• _Supplied data_:
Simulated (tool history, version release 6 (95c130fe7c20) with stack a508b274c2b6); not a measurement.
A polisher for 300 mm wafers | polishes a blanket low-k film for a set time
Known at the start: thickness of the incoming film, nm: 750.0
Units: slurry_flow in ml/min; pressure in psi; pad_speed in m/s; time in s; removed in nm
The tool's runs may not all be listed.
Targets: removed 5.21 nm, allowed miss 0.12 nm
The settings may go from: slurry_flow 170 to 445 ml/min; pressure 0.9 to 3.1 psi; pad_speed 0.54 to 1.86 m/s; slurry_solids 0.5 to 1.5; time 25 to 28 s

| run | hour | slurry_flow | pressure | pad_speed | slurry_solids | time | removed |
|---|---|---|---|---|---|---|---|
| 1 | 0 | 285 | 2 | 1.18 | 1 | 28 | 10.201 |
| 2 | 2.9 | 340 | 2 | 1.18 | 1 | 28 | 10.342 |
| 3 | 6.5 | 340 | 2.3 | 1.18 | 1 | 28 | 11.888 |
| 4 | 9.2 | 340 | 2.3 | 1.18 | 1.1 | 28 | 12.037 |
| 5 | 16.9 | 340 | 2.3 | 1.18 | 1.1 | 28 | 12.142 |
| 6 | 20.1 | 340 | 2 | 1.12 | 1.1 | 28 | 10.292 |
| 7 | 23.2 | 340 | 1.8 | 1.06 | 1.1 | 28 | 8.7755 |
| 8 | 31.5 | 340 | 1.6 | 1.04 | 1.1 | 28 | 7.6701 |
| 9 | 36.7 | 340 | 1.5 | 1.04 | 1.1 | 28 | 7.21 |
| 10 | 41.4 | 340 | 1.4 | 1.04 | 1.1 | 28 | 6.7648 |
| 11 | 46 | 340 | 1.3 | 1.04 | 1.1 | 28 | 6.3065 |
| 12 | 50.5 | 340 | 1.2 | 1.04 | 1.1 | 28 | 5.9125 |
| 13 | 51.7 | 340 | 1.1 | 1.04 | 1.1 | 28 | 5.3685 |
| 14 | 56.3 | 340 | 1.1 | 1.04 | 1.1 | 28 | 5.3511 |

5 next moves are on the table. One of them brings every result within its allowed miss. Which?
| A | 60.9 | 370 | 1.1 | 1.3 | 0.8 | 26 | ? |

• _Required action_: Reproduce the entries exactly, but only from their first line to the line holding "Targets: removed 5.21", with that last line kept.

• _Task response_:
Simulated (tool history, version release 6 (95c130fe7c20) with stack a508b274c2b6); not a measurement.
A polisher for 300 mm wafers | polishes a blanket low-k film for a set time
Known at the start: thickness of the incoming film, nm: 750.0
Units: slurry_flow in ml/min; pressure in psi; pad_speed in m/s; time in s; removed in nm
The tool's runs may not all be listed.
Targets: removed 5.21 nm, allowed miss 0.12 nm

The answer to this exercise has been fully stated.